**Required action**
One part of the entries below is wanted: the lines from the one containing "15 nm | lowk 95 nm" through the one containing "nm | SiCN 25 nm". Write those out exactly and nothing else.

**Exercise data**
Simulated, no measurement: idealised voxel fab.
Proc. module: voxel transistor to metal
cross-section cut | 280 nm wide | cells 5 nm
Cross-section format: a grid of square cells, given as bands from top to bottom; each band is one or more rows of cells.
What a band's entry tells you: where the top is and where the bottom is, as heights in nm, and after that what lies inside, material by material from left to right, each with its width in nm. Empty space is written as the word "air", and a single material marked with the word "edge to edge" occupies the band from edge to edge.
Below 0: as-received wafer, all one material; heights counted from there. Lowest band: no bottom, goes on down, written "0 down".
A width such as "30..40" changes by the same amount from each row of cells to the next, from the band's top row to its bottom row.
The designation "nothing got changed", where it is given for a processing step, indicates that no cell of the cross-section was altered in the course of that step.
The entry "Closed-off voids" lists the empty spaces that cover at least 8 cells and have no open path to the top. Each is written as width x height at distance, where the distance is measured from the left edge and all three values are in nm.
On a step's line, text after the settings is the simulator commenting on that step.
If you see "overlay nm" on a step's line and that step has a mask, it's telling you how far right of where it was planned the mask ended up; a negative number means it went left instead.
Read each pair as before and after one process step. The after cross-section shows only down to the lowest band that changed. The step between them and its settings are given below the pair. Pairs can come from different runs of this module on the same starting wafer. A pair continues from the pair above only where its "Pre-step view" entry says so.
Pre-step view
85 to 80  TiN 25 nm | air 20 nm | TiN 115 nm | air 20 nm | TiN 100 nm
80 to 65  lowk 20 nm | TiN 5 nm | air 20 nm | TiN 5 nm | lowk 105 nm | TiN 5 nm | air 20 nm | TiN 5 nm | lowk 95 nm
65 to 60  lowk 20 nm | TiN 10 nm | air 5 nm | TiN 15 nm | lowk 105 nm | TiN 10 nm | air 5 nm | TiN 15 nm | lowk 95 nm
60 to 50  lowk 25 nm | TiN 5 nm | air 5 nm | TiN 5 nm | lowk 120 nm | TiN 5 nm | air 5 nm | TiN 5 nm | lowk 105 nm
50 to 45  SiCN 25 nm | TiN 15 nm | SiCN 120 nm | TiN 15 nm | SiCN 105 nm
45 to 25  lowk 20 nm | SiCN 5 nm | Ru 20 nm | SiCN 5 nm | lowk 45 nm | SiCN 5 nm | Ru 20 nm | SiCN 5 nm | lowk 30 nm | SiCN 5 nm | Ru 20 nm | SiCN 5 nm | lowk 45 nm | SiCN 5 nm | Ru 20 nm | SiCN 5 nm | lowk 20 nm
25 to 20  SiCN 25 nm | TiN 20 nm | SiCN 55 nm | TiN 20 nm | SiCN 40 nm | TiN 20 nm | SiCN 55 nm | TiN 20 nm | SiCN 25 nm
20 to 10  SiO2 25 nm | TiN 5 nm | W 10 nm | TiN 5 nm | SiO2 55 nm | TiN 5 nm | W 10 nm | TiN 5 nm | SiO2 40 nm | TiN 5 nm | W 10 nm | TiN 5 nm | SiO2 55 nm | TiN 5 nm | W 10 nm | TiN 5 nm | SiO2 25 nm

**Solution**
65 to 60  lowk 20 nm | TiN 10 nm | air 5 nm | TiN 15 nm | lowk 105 nm | TiN 10 nm | air 5 nm | TiN 15 nm | lowk 95 nm
60 to 50  lowk 25 nm | TiN 5 nm | air 5 nm | TiN 5 nm | lowk 120 nm | TiN 5 nm | air 5 nm | TiN 5 nm | lowk 105 nm
50 to 45  SiCN 25 nm | TiN 15 nm | SiCN 120 nm | TiN 15 nm | SiCN 105 nm
45 to 25  lowk 20 nm | SiCN 5 nm | Ru 20 nm | SiCN 5 nm | lowk 45 nm | SiCN 5 nm | Ru 20 nm | SiCN 5 nm | lowk 30 nm | SiCN 5 nm | Ru 20 nm | SiCN 5 nm | lowk 45 nm | SiCN 5 nm | Ru 20 nm | SiCN 5 nm | lowk 20 nm
25 to 20  SiCN 25 nm | TiN 20 nm | SiCN 55 nm | TiN 20 nm | SiCN 40 nm | TiN 20 nm | SiCN 55 nm | TiN 20 nm | SiCN 25 nm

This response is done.